## Work instruction
Using the records below, transcribe word for word the stretch from the line that contains "Usual recipe: heater" through the line that contains "The listed runs", both end lines included, and nothing else.

## Records shown
+-------+

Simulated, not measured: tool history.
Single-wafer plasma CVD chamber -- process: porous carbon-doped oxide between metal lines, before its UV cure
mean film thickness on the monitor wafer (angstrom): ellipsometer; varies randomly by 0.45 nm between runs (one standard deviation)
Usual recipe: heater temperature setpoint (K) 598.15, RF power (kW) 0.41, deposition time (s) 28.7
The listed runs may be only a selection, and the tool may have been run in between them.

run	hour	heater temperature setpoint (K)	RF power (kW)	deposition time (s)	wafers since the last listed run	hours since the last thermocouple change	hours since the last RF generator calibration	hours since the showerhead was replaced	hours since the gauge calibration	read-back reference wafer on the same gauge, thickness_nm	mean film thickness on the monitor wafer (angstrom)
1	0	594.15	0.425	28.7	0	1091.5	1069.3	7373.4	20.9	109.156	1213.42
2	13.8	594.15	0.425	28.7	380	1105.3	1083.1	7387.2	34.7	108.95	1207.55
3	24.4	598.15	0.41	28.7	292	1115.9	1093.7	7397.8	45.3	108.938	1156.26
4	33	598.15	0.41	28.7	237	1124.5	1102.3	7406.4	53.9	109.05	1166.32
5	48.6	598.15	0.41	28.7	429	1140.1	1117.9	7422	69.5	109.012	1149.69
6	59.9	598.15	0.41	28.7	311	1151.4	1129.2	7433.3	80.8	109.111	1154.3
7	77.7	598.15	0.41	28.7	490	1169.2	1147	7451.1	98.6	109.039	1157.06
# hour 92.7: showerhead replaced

+-------+

## Your response
Usual recipe: heater temperature setpoint (K) 598.15, RF power (kW) 0.41, deposition time (s) 28.7
The listed runs may be only a selection, and the tool may have been run in between them.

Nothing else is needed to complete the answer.